◆ **Requirement**
Keep to one stretch of the data below, the lines from the one with "time_s: time under the liquid; s; usual 30" up to and including the one with "run 2B hour=10.2", and return that stretch exactly.

-- Information given follows --
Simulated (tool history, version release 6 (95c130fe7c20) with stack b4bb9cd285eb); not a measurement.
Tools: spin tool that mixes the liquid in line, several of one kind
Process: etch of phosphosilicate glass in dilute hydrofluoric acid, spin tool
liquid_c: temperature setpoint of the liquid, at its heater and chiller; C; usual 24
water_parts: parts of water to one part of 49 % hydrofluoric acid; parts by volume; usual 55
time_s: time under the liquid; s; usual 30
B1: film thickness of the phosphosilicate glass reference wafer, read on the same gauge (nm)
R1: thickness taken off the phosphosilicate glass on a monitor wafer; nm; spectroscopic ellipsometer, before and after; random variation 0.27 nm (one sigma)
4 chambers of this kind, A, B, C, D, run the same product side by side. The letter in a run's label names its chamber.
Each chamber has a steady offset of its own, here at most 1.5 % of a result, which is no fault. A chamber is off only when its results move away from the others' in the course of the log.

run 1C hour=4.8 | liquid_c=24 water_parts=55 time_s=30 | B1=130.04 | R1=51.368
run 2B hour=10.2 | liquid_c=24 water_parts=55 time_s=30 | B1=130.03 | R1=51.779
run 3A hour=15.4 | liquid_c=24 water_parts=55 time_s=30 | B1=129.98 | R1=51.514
-- Information given concluded --

◆ **Answer space**
time_s: time under the liquid; s; usual 30
B1: film thickness of the phosphosilicate glass reference wafer, read on the same gauge (nm)
R1: thickness taken off the phosphosilicate glass on a monitor wafer; nm; spectroscopic ellipsometer, before and after; random variation 0.27 nm (one sigma)
4 chambers of this kind, A, B, C, D, run the same product side by side. The letter in a run's label names its chamber.
Each chamber has a steady offset of its own, here at most 1.5 % of a result, which is no fault. A chamber is off only when its results move away from the others' in the course of the log.

run 1C hour=4.8 | liquid_c=24 water_parts=55 time_s=30 | B1=130.04 | R1=51.368
run 2B hour=10.2 | liquid_c=24 water_parts=55 time_s=30 | B1=130.03 | R1=51.779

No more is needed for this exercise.